[REQUIRED ACTION]
In full and without alteration, transcribe the listing.

=====

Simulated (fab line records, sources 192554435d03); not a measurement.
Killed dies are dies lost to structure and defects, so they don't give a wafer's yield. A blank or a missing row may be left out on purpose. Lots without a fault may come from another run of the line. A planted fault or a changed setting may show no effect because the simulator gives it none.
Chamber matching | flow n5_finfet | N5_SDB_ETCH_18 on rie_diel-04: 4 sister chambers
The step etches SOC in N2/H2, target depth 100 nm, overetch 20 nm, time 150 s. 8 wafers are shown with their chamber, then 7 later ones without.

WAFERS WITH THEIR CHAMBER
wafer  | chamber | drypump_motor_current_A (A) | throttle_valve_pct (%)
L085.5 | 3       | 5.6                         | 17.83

=====

[EXPECTED ANSWER]
Simulated (fab line records, sources 192554435d03); not a measurement.
Killed dies are dies lost to structure and defects, so they don't give a wafer's yield. A blank or a missing row may be left out on purpose. Lots without a fault may come from another run of the line. A planted fault or a changed setting may show no effect because the simulator gives it none.
Chamber matching | flow n5_finfet | N5_SDB_ETCH_18 on rie_diel-04: 4 sister chambers
The step etches SOC in N2/H2, target depth 100 nm, overetch 20 nm, time 150 s. 8 wafers are shown with their chamber, then 7 later ones without.

WAFERS WITH THEIR CHAMBER
wafer  | chamber | drypump_motor_current_A (A) | throttle_valve_pct (%)
L085.5 | 3       | 5.6                         | 17.83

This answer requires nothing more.